> WORK ORDER
Keep only the lines from the top of the listing through the one with "R3: film removed", and reproduce them unaltered.

> ENTRIES PROVIDED
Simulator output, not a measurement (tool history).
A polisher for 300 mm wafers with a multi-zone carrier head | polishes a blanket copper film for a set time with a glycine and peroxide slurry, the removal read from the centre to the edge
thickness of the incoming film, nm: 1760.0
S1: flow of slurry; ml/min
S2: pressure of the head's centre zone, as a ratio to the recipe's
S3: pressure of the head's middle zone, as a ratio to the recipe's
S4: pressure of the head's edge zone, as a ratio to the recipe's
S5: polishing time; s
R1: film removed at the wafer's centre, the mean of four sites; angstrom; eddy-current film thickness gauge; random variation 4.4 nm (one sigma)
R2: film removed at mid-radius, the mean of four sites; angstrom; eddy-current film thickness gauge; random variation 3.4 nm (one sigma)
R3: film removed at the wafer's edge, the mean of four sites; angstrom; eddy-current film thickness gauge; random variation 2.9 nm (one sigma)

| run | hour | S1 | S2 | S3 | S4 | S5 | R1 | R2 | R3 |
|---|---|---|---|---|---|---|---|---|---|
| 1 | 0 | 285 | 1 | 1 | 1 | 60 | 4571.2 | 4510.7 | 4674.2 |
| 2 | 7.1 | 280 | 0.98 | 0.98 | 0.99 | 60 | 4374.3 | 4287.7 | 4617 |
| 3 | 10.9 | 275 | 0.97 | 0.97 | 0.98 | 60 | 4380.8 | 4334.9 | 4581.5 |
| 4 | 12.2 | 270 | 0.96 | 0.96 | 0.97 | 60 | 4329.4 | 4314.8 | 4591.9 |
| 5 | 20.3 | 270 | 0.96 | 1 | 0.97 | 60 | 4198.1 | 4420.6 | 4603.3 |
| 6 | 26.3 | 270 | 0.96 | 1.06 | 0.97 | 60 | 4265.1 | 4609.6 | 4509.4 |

> EXERCISE ANSWER
Simulator output, not a measurement (tool history).
A polisher for 300 mm wafers with a multi-zone carrier head | polishes a blanket copper film for a set time with a glycine and peroxide slurry, the removal read from the centre to the edge
thickness of the incoming film, nm: 1760.0
S1: flow of slurry; ml/min
S2: pressure of the head's centre zone, as a ratio to the recipe's
S3: pressure of the head's middle zone, as a ratio to the recipe's
S4: pressure of the head's edge zone, as a ratio to the recipe's
S5: polishing time; s
R1: film removed at the wafer's centre, the mean of four sites; angstrom; eddy-current film thickness gauge; random variation 4.4 nm (one sigma)
R2: film removed at mid-radius, the mean of four sites; angstrom; eddy-current film thickness gauge; random variation 3.4 nm (one sigma)
R3: film removed at the wafer's edge, the mean of four sites; angstrom; eddy-current film thickness gauge; random variation 2.9 nm (one sigma)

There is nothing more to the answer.